= Work order =
Those lines of the material below that fall between its first line and the line with "Height 0 is", both included, are to be repeated exactly.

= Study material =
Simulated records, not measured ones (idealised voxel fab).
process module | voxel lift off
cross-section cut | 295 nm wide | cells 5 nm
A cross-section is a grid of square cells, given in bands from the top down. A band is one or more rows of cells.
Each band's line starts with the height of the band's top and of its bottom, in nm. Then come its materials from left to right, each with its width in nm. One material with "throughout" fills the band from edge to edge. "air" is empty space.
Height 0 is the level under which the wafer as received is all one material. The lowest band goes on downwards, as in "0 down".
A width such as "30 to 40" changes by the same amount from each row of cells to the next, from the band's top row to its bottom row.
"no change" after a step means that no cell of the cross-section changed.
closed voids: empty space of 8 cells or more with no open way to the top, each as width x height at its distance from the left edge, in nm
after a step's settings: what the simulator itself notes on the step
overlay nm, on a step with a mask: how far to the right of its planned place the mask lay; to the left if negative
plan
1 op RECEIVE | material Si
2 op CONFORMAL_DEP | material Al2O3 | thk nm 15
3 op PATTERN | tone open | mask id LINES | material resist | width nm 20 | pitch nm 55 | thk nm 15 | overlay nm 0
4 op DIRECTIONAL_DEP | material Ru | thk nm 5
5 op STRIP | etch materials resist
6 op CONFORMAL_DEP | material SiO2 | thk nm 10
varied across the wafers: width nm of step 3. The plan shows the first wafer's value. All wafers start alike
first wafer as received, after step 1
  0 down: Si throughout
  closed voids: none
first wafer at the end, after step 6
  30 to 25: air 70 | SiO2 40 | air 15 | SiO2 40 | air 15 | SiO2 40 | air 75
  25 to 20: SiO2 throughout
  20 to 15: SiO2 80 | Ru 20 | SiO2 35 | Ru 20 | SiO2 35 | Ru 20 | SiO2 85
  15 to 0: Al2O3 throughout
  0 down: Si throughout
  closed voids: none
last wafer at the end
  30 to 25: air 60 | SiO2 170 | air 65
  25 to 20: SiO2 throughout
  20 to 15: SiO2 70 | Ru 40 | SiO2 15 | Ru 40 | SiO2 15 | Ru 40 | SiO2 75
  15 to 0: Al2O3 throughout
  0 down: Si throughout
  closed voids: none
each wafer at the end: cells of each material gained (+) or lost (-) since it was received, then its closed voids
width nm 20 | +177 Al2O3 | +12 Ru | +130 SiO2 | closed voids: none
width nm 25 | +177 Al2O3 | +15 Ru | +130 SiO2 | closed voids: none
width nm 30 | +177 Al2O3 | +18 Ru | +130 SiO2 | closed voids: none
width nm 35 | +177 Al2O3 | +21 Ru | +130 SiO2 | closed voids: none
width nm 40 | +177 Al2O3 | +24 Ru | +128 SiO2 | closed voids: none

= Exercise solution =
Simulated records, not measured ones (idealised voxel fab).
process module | voxel lift off
cross-section cut | 295 nm wide | cells 5 nm
A cross-section is a grid of square cells, given in bands from the top down. A band is one or more rows of cells.
Each band's line starts with the height of the band's top and of its bottom, in nm. Then come its materials from left to right, each with its width in nm. One material with "throughout" fills the band from edge to edge. "air" is empty space.
Height 0 is the level under which the wafer as received is all one material. The lowest band goes on downwards, as in "0 down".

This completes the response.